- ASSIGNED TASK -
Copy out the full listing that comes next, exactly.

● ● ●

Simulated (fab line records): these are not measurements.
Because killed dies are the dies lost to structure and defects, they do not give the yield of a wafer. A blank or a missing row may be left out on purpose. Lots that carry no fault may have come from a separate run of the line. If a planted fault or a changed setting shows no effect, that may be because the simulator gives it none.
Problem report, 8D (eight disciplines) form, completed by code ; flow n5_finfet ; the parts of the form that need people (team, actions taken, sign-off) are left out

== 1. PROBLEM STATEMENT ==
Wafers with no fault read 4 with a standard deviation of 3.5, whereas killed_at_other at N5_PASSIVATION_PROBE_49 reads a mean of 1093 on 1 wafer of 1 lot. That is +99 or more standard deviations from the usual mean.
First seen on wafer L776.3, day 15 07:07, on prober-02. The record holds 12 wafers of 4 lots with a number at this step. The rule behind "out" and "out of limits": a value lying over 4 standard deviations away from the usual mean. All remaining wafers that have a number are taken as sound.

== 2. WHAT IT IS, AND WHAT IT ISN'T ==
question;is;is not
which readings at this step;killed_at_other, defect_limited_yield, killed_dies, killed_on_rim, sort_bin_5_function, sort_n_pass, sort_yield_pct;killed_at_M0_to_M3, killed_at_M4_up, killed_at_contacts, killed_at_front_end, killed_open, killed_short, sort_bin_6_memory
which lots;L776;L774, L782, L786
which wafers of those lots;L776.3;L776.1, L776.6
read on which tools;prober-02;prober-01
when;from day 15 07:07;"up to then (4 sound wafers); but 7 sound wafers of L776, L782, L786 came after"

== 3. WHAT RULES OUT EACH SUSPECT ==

● ● ●

- WRITTEN SOLUTION -
Simulated (fab line records): these are not measurements.
Because killed dies are the dies lost to structure and defects, they do not give the yield of a wafer. A blank or a missing row may be left out on purpose. Lots that carry no fault may have come from a separate run of the line. If a planted fault or a changed setting shows no effect, that may be because the simulator gives it none.
Problem report, 8D (eight disciplines) form, completed by code ; flow n5_finfet ; the parts of the form that need people (team, actions taken, sign-off) are left out

== 1. PROBLEM STATEMENT ==
Wafers with no fault read 4 with a standard deviation of 3.5, whereas killed_at_other at N5_PASSIVATION_PROBE_49 reads a mean of 1093 on 1 wafer of 1 lot. That is +99 or more standard deviations from the usual mean.
First seen on wafer L776.3, day 15 07:07, on prober-02. The record holds 12 wafers of 4 lots with a number at this step. The rule behind "out" and "out of limits": a value lying over 4 standard deviations away from the usual mean. All remaining wafers that have a number are taken as sound.

== 2. WHAT IT IS, AND WHAT IT ISN'T ==
question;is;is not
which readings at this step;killed_at_other, defect_limited_yield, killed_dies, killed_on_rim, sort_bin_5_function, sort_n_pass, sort_yield_pct;killed_at_M0_to_M3, killed_at_M4_up, killed_at_contacts, killed_at_front_end, killed_open, killed_short, sort_bin_6_memory
which lots;L776;L774, L782, L786
which wafers of those lots;L776.3;L776.1, L776.6
read on which tools;prober-02;prober-01
when;from day 15 07:07;"up to then (4 sound wafers); but 7 sound wafers of L776, L782, L786 came after"

== 3. WHAT RULES OUT EACH SUSPECT ==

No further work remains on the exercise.